All entries must be transcribed exactly, down to the last character.

─── Recorded information ───

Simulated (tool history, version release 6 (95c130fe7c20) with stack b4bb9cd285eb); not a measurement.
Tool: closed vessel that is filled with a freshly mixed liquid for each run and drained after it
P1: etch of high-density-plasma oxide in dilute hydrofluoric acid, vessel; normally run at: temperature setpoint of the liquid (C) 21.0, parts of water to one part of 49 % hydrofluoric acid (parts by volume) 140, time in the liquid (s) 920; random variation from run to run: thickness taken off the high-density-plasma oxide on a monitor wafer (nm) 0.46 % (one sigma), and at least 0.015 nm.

───

- **Expected answer**:
Simulated (tool history, version release 6 (95c130fe7c20) with stack b4bb9cd285eb); not a measurement.
Tool: closed vessel that is filled with a freshly mixed liquid for each run and drained after it
P1: etch of high-density-plasma oxide in dilute hydrofluoric acid, vessel; normally run at: temperature setpoint of the liquid (C) 21.0, parts of water to one part of 49 % hydrofluoric acid (parts by volume) 140, time in the liquid (s) 920; random variation from run to run: thickness taken off the high-density-plasma oxide on a monitor wafer (nm) 0.46 % (one sigma), and at least 0.015 nm.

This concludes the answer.